* * * * * * * * *
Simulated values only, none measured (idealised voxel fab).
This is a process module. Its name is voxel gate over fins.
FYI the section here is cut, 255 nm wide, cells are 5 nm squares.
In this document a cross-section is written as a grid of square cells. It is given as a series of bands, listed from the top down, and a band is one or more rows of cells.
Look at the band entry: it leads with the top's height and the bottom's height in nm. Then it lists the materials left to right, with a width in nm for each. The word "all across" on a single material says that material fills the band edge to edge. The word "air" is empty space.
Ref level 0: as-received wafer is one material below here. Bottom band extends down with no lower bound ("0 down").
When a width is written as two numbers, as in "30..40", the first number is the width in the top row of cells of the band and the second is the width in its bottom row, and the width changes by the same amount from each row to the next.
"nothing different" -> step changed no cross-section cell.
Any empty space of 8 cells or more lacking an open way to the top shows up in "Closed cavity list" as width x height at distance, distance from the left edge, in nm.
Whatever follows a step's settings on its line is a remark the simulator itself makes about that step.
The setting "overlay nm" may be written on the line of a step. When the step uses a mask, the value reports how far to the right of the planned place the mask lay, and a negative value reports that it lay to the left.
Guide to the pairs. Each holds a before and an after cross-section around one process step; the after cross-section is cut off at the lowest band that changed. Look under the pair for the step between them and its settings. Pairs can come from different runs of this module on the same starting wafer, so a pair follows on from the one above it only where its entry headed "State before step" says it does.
* * * * * * * * *

**TASK ITEM:**
Nothing in the records above may differ in your copy; retype them in full.

**RESULT:**
Simulated values only, none measured (idealised voxel fab).
This is a process module. Its name is voxel gate over fins.
FYI the section here is cut, 255 nm wide, cells are 5 nm squares.
In this document a cross-section is written as a grid of square cells. It is given as a series of bands, listed from the top down, and a band is one or more rows of cells.
Look at the band entry: it leads with the top's height and the bottom's height in nm. Then it lists the materials left to right, with a width in nm for each. The word "all across" on a single material says that material fills the band edge to edge. The word "air" is empty space.
Ref level 0: as-received wafer is one material below here. Bottom band extends down with no lower bound ("0 down").
When a width is written as two numbers, as in "30..40", the first number is the width in the top row of cells of the band and the second is the width in its bottom row, and the width changes by the same amount from each row to the next.
"nothing different" -> step changed no cross-section cell.
Any empty space of 8 cells or more lacking an open way to the top shows up in "Closed cavity list" as width x height at distance, distance from the left edge, in nm.
Whatever follows a step's settings on its line is a remark the simulator itself makes about that step.
The setting "overlay nm" may be written on the line of a step. When the step uses a mask, the value reports how far to the right of the planned place the mask lay, and a negative value reports that it lay to the left.
Guide to the pairs. Each holds a before and an after cross-section around one process step; the after cross-section is cut off at the lowest band that changed. Look under the pair for the step between them and its settings. Pairs can come from different runs of this module on the same starting wafer, so a pair follows on from the one above it only where its entry headed "State before step" says it does.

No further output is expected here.